» Record extracts
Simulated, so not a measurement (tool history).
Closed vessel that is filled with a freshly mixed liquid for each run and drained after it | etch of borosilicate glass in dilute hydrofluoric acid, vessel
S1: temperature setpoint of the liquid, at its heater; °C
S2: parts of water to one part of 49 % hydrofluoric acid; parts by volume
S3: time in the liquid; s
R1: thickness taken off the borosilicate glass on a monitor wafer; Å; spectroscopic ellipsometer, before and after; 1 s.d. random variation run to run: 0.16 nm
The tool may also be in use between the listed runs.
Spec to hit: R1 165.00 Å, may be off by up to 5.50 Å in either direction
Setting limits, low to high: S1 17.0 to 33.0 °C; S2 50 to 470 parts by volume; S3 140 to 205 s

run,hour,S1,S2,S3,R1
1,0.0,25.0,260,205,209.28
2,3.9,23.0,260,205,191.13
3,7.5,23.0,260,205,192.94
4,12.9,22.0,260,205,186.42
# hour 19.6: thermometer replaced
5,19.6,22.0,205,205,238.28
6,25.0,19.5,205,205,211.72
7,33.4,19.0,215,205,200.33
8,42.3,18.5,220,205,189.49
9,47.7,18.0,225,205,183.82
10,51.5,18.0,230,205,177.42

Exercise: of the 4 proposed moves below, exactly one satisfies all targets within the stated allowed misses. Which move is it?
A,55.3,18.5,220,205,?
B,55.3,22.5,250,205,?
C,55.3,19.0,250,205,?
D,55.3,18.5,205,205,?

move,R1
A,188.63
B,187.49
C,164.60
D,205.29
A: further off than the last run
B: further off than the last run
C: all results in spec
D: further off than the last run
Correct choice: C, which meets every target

» Exercise
In the data above, start at the line that has "D,55.3,18.5,205,205,?", stop after the line that has "D: further off than the last run", and print every line in between exactly as it stands.

» Solution
D,55.3,18.5,205,205,?

move,R1
A,188.63
B,187.49
C,164.60
D,205.29
A: further off than the last run
B: further off than the last run
C: all results in spec
D: further off than the last run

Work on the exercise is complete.